Activity -> Repeat, exactly and completely, the entries shown underneath.

┌──
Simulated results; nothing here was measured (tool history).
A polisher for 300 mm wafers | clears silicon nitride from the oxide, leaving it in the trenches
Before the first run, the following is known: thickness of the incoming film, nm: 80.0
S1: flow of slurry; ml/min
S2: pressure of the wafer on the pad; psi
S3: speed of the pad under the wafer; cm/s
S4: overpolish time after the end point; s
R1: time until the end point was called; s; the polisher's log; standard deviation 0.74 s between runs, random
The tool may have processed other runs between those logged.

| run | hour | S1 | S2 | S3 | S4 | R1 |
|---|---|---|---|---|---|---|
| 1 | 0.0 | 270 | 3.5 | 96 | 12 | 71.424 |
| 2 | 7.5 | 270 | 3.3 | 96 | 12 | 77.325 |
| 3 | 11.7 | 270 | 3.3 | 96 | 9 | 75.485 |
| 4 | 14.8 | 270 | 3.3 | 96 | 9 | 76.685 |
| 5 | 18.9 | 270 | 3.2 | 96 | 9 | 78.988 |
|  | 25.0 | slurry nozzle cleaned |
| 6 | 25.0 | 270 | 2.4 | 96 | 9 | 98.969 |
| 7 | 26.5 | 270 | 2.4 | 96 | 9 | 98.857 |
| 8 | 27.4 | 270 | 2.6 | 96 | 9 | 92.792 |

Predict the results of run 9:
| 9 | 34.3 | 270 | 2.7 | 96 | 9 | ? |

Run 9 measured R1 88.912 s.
└──

Exercise solution ->
Simulated results; nothing here was measured (tool history).
A polisher for 300 mm wafers | clears silicon nitride from the oxide, leaving it in the trenches
Before the first run, the following is known: thickness of the incoming film, nm: 80.0
S1: flow of slurry; ml/min
S2: pressure of the wafer on the pad; psi
S3: speed of the pad under the wafer; cm/s
S4: overpolish time after the end point; s
R1: time until the end point was called; s; the polisher's log; standard deviation 0.74 s between runs, random
The tool may have processed other runs between those logged.

| run | hour | S1 | S2 | S3 | S4 | R1 |
|---|---|---|---|---|---|---|
| 1 | 0.0 | 270 | 3.5 | 96 | 12 | 71.424 |
| 2 | 7.5 | 270 | 3.3 | 96 | 12 | 77.325 |
| 3 | 11.7 | 270 | 3.3 | 96 | 9 | 75.485 |
| 4 | 14.8 | 270 | 3.3 | 96 | 9 | 76.685 |
| 5 | 18.9 | 270 | 3.2 | 96 | 9 | 78.988 |
|  | 25.0 | slurry nozzle cleaned |
| 6 | 25.0 | 270 | 2.4 | 96 | 9 | 98.969 |
| 7 | 26.5 | 270 | 2.4 | 96 | 9 | 98.857 |
| 8 | 27.4 | 270 | 2.6 | 96 | 9 | 92.792 |

Predict the results of run 9:
| 9 | 34.3 | 270 | 2.7 | 96 | 9 | ? |

Run 9 measured R1 88.912 s.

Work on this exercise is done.